────────
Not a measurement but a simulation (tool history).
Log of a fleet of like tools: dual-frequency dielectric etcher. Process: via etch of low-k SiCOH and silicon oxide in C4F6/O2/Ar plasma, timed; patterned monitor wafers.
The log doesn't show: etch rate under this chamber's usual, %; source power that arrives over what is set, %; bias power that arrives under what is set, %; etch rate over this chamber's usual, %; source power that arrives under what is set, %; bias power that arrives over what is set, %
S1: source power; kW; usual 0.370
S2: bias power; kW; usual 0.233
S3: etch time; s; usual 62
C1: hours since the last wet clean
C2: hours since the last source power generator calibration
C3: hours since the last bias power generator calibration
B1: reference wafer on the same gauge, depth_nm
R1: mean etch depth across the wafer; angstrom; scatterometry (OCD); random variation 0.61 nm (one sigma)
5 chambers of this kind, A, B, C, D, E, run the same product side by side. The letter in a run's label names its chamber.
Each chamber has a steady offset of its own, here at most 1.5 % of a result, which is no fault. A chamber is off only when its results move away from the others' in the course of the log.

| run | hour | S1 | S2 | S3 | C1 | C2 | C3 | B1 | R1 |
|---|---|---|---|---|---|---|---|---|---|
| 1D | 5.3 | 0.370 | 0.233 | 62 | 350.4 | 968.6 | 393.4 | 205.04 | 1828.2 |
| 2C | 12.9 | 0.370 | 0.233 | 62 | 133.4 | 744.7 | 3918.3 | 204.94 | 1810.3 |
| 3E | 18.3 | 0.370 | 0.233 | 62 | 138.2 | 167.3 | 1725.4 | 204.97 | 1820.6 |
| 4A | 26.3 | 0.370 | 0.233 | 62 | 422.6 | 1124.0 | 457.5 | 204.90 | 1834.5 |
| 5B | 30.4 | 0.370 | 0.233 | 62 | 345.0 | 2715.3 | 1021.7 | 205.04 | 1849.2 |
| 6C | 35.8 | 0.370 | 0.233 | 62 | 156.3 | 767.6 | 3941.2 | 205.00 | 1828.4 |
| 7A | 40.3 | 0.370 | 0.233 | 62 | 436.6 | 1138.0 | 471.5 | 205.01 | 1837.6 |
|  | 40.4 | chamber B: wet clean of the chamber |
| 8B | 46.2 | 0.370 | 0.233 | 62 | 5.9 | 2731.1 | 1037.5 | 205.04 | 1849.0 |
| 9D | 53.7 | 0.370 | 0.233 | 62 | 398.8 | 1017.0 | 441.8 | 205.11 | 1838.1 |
────────

*WORK REQUEST*
Only those lines of the entries above that run from the line containing "5 chambers of" to the line containing "204.94 | 1810.3 |", both included, should be transcribed exactly.

*ANSWER BOX*
5 chambers of this kind, A, B, C, D, E, run the same product side by side. The letter in a run's label names its chamber.
Each chamber has a steady offset of its own, here at most 1.5 % of a result, which is no fault. A chamber is off only when its results move away from the others' in the course of the log.

| run | hour | S1 | S2 | S3 | C1 | C2 | C3 | B1 | R1 |
|---|---|---|---|---|---|---|---|---|---|
| 1D | 5.3 | 0.370 | 0.233 | 62 | 350.4 | 968.6 | 393.4 | 205.04 | 1828.2 |
| 2C | 12.9 | 0.370 | 0.233 | 62 | 133.4 | 744.7 | 3918.3 | 204.94 | 1810.3 |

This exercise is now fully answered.